● **Source material**
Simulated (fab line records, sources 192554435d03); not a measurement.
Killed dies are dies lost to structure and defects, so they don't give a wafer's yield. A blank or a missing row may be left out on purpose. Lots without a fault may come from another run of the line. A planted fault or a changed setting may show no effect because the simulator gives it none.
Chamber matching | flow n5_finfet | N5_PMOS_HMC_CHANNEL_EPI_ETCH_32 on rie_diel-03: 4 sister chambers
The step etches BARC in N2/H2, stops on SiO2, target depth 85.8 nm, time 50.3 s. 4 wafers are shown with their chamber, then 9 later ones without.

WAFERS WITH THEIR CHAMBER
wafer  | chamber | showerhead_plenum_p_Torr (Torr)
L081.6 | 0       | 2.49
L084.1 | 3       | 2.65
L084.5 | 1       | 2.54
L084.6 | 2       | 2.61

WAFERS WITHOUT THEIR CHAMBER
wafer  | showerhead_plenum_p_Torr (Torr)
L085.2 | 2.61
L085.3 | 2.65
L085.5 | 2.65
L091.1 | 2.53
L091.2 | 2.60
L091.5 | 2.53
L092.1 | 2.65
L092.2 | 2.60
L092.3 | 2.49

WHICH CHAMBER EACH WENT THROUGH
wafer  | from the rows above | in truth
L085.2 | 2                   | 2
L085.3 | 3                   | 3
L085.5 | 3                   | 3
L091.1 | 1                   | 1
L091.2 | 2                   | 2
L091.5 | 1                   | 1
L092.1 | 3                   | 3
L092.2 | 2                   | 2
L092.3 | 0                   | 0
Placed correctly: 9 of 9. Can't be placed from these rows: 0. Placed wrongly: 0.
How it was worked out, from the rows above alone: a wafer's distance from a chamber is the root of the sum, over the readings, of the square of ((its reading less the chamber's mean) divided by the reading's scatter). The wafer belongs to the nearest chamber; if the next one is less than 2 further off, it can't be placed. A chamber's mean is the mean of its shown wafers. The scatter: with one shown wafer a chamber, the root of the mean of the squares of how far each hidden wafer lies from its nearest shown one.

● **Required action**
Transcribe, please, every line from the first line of the listing above through the line with "Placed correctly: 9". Keep both ends and nothing else.

● **Your solution**
Simulated (fab line records, sources 192554435d03); not a measurement.
Killed dies are dies lost to structure and defects, so they don't give a wafer's yield. A blank or a missing row may be left out on purpose. Lots without a fault may come from another run of the line. A planted fault or a changed setting may show no effect because the simulator gives it none.
Chamber matching | flow n5_finfet | N5_PMOS_HMC_CHANNEL_EPI_ETCH_32 on rie_diel-03: 4 sister chambers
The step etches BARC in N2/H2, stops on SiO2, target depth 85.8 nm, time 50.3 s. 4 wafers are shown with their chamber, then 9 later ones without.

WAFERS WITH THEIR CHAMBER
wafer  | chamber | showerhead_plenum_p_Torr (Torr)
L081.6 | 0       | 2.49
L084.1 | 3       | 2.65
L084.5 | 1       | 2.54
L084.6 | 2       | 2.61

WAFERS WITHOUT THEIR CHAMBER
wafer  | showerhead_plenum_p_Torr (Torr)
L085.2 | 2.61
L085.3 | 2.65
L085.5 | 2.65
L091.1 | 2.53
L091.2 | 2.60
L091.5 | 2.53
L092.1 | 2.65
L092.2 | 2.60
L092.3 | 2.49

WHICH CHAMBER EACH WENT THROUGH
wafer  | from the rows above | in truth
L085.2 | 2                   | 2
L085.3 | 3                   | 3
L085.5 | 3                   | 3
L091.1 | 1                   | 1
L091.2 | 2                   | 2
L091.5 | 1                   | 1
L092.1 | 3                   | 3
L092.2 | 2                   | 2
L092.3 | 0                   | 0
Placed correctly: 9 of 9. Can't be placed from these rows: 0. Placed wrongly: 0.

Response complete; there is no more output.